• [Brief] Write out each entry once more so that it matches the original exactly.

[Supplied information — start]

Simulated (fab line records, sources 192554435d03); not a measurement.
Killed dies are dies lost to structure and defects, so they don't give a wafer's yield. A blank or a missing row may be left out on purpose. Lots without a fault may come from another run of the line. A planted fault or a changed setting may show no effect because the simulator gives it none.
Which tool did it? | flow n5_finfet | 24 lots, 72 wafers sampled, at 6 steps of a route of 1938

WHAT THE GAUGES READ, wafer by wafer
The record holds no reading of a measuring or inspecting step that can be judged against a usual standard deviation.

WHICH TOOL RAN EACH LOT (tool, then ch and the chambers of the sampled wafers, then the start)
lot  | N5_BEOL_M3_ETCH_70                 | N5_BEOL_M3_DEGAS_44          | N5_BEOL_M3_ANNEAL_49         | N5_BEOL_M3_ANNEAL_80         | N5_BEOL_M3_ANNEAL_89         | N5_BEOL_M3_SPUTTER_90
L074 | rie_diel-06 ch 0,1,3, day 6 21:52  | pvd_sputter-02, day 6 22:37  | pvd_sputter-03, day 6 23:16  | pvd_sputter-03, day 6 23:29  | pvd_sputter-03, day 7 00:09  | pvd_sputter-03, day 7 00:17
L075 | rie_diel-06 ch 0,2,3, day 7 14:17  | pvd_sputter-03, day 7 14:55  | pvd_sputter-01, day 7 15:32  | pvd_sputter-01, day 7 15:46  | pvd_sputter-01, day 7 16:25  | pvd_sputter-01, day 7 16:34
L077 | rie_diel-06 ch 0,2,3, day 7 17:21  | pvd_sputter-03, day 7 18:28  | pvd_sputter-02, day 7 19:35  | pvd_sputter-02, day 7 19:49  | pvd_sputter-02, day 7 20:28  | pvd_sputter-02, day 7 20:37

[Supplied information — finish]

• [Your response]
Simulated (fab line records, sources 192554435d03); not a measurement.
Killed dies are dies lost to structure and defects, so they don't give a wafer's yield. A blank or a missing row may be left out on purpose. Lots without a fault may come from another run of the line. A planted fault or a changed setting may show no effect because the simulator gives it none.
Which tool did it? | flow n5_finfet | 24 lots, 72 wafers sampled, at 6 steps of a route of 1938

WHAT THE GAUGES READ, wafer by wafer
The record holds no reading of a measuring or inspecting step that can be judged against a usual standard deviation.

WHICH TOOL RAN EACH LOT (tool, then ch and the chambers of the sampled wafers, then the start)
lot  | N5_BEOL_M3_ETCH_70                 | N5_BEOL_M3_DEGAS_44          | N5_BEOL_M3_ANNEAL_49         | N5_BEOL_M3_ANNEAL_80         | N5_BEOL_M3_ANNEAL_89         | N5_BEOL_M3_SPUTTER_90
L074 | rie_diel-06 ch 0,1,3, day 6 21:52  | pvd_sputter-02, day 6 22:37  | pvd_sputter-03, day 6 23:16  | pvd_sputter-03, day 6 23:29  | pvd_sputter-03, day 7 00:09  | pvd_sputter-03, day 7 00:17
L075 | rie_diel-06 ch 0,2,3, day 7 14:17  | pvd_sputter-03, day 7 14:55  | pvd_sputter-01, day 7 15:32  | pvd_sputter-01, day 7 15:46  | pvd_sputter-01, day 7 16:25  | pvd_sputter-01, day 7 16:34
L077 | rie_diel-06 ch 0,2,3, day 7 17:21  | pvd_sputter-03, day 7 18:28  | pvd_sputter-02, day 7 19:35  | pvd_sputter-02, day 7 19:49  | pvd_sputter-02, day 7 20:28  | pvd_sputter-02, day 7 20:37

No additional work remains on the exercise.